**Requirement**.
Exactly as written, copy the lines that run from the start of the data below to the line containing "after a step's", both ends included.

**Data section**.
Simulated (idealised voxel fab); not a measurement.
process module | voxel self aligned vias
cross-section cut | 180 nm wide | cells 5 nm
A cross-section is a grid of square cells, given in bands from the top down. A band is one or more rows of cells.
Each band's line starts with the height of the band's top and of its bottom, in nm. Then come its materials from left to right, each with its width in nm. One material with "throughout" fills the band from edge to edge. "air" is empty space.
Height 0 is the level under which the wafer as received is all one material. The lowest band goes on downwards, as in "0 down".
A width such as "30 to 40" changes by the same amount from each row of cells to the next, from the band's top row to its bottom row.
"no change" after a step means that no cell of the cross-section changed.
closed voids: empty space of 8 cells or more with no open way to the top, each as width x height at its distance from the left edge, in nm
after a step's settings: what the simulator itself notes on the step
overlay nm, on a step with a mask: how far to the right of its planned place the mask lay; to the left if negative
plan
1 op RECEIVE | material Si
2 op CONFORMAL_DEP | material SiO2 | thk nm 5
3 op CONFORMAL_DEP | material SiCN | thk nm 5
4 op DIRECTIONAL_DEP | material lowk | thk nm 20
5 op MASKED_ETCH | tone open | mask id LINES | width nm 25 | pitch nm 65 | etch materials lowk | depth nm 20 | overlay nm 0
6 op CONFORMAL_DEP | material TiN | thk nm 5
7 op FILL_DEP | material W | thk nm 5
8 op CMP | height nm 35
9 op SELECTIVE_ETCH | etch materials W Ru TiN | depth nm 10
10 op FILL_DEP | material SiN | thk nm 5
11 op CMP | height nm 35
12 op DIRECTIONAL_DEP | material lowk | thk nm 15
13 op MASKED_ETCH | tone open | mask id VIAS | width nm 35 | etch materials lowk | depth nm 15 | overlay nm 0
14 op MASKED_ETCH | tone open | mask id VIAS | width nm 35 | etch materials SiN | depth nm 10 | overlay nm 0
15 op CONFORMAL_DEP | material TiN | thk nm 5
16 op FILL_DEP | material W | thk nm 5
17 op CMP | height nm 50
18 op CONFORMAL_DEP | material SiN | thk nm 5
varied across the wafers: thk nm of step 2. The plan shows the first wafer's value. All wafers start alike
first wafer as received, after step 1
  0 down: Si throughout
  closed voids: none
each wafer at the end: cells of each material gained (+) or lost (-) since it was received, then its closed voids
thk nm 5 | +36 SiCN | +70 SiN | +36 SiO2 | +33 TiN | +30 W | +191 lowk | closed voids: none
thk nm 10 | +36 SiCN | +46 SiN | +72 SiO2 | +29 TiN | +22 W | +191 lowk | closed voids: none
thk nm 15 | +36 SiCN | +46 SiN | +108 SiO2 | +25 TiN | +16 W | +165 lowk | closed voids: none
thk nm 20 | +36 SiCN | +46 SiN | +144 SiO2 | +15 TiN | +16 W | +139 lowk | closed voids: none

**Task response**.
Simulated (idealised voxel fab); not a measurement.
process module | voxel self aligned vias
cross-section cut | 180 nm wide | cells 5 nm
A cross-section is a grid of square cells, given in bands from the top down. A band is one or more rows of cells.
Each band's line starts with the height of the band's top and of its bottom, in nm. Then come its materials from left to right, each with its width in nm. One material with "throughout" fills the band from edge to edge. "air" is empty space.
Height 0 is the level under which the wafer as received is all one material. The lowest band goes on downwards, as in "0 down".
A width such as "30 to 40" changes by the same amount from each row of cells to the next, from the band's top row to its bottom row.
"no change" after a step means that no cell of the cross-section changed.
closed voids: empty space of 8 cells or more with no open way to the top, each as width x height at its distance from the left edge, in nm
after a step's settings: what the simulator itself notes on the step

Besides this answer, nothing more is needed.